__Assignment__: When you reach the line that contains "Height 0 is" in the data below, start reproducing lines exactly, and stop after the line that contains "2,CONFORMAL_DEP with material SiO2, thk nm 5".

__Study material__:
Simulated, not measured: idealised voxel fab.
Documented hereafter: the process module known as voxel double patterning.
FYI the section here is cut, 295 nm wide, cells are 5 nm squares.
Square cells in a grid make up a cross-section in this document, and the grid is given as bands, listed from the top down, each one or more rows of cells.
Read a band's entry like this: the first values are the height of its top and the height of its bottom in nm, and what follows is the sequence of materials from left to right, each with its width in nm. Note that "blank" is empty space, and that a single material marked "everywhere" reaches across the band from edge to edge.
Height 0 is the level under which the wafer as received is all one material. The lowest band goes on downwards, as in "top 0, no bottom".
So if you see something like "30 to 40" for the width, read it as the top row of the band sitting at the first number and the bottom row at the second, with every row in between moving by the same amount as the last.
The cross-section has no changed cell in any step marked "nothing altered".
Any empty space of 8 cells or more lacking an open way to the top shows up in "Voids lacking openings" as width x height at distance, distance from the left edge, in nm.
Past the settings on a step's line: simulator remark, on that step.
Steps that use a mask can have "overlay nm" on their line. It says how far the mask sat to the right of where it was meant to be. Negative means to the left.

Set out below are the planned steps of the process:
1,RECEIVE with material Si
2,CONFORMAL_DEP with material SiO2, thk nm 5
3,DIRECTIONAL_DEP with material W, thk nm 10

__Exercise solution__:
Height 0 is the level under which the wafer as received is all one material. The lowest band goes on downwards, as in "top 0, no bottom".
So if you see something like "30 to 40" for the width, read it as the top row of the band sitting at the first number and the bottom row at the second, with every row in between moving by the same amount as the last.
The cross-section has no changed cell in any step marked "nothing altered".
Any empty space of 8 cells or more lacking an open way to the top shows up in "Voids lacking openings" as width x height at distance, distance from the left edge, in nm.
Past the settings on a step's line: simulator remark, on that step.
Steps that use a mask can have "overlay nm" on their line. It says how far the mask sat to the right of where it was meant to be. Negative means to the left.

Set out below are the planned steps of the process:
1,RECEIVE with material Si
2,CONFORMAL_DEP with material SiO2, thk nm 5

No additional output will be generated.